**Activity:**
Down to the last line, set the entries down again exactly.

**Record set:**
::::

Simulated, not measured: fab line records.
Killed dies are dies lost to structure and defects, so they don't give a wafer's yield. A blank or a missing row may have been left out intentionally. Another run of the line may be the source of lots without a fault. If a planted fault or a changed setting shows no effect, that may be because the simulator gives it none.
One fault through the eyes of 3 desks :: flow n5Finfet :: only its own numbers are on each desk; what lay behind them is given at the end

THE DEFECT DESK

::::

**Task result:**
Simulated, not measured: fab line records.
Killed dies are dies lost to structure and defects, so they don't give a wafer's yield. A blank or a missing row may have been left out intentionally. Another run of the line may be the source of lots without a fault. If a planted fault or a changed setting shows no effect, that may be because the simulator gives it none.
One fault through the eyes of 3 desks :: flow n5Finfet :: only its own numbers are on each desk; what lay behind them is given at the end

THE DEFECT DESK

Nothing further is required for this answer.